(Given information Opens)
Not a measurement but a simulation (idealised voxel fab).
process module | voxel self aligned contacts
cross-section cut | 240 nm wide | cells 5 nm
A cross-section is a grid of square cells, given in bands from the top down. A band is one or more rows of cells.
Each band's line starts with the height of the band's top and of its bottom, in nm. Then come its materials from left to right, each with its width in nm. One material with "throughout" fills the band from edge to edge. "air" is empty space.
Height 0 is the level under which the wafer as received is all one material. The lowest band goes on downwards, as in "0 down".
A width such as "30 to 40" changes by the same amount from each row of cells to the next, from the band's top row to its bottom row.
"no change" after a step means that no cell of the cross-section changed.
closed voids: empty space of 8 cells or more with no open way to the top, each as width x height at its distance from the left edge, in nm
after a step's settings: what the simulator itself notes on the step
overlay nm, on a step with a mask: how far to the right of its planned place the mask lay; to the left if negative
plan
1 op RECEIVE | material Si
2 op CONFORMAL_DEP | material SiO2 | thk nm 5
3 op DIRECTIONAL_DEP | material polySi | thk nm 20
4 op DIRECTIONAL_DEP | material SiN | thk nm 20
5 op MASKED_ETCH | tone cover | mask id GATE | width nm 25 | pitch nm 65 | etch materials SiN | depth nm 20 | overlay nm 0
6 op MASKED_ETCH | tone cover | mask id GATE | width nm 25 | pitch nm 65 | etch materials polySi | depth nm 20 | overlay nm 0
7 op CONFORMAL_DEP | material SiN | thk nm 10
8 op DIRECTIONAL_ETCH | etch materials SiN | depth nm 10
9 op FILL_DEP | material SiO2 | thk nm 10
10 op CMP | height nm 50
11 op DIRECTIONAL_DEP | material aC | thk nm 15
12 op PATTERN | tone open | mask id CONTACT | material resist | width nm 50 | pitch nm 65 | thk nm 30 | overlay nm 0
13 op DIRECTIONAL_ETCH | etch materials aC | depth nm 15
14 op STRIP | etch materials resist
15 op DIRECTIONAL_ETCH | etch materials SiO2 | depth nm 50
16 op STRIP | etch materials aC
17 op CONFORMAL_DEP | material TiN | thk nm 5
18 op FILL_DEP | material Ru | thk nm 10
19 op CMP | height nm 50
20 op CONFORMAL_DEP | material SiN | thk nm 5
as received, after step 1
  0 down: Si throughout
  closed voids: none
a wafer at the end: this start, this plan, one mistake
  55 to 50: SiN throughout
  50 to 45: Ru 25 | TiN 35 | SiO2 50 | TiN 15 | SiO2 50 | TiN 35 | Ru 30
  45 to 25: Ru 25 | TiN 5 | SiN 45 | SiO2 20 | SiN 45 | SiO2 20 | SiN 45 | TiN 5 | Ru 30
(Given information Closes)

» Required action: Retype exactly the lines from the start of the entries through the one with "15 op DIRECTIONAL_ETCH"; include both ends.

» Worked solution:
Not a measurement but a simulation (idealised voxel fab).
process module | voxel self aligned contacts
cross-section cut | 240 nm wide | cells 5 nm
A cross-section is a grid of square cells, given in bands from the top down. A band is one or more rows of cells.
Each band's line starts with the height of the band's top and of its bottom, in nm. Then come its materials from left to right, each with its width in nm. One material with "throughout" fills the band from edge to edge. "air" is empty space.
Height 0 is the level under which the wafer as received is all one material. The lowest band goes on downwards, as in "0 down".
A width such as "30 to 40" changes by the same amount from each row of cells to the next, from the band's top row to its bottom row.
"no change" after a step means that no cell of the cross-section changed.
closed voids: empty space of 8 cells or more with no open way to the top, each as width x height at its distance from the left edge, in nm
after a step's settings: what the simulator itself notes on the step
overlay nm, on a step with a mask: how far to the right of its planned place the mask lay; to the left if negative
plan
1 op RECEIVE | material Si
2 op CONFORMAL_DEP | material SiO2 | thk nm 5
3 op DIRECTIONAL_DEP | material polySi | thk nm 20
4 op DIRECTIONAL_DEP | material SiN | thk nm 20
5 op MASKED_ETCH | tone cover | mask id GATE | width nm 25 | pitch nm 65 | etch materials SiN | depth nm 20 | overlay nm 0
6 op MASKED_ETCH | tone cover | mask id GATE | width nm 25 | pitch nm 65 | etch materials polySi | depth nm 20 | overlay nm 0
7 op CONFORMAL_DEP | material SiN | thk nm 10
8 op DIRECTIONAL_ETCH | etch materials SiN | depth nm 10
9 op FILL_DEP | material SiO2 | thk nm 10
10 op CMP | height nm 50
11 op DIRECTIONAL_DEP | material aC | thk nm 15
12 op PATTERN | tone open | mask id CONTACT | material resist | width nm 50 | pitch nm 65 | thk nm 30 | overlay nm 0
13 op DIRECTIONAL_ETCH | etch materials aC | depth nm 15
14 op STRIP | etch materials resist
15 op DIRECTIONAL_ETCH | etch materials SiO2 | depth nm 50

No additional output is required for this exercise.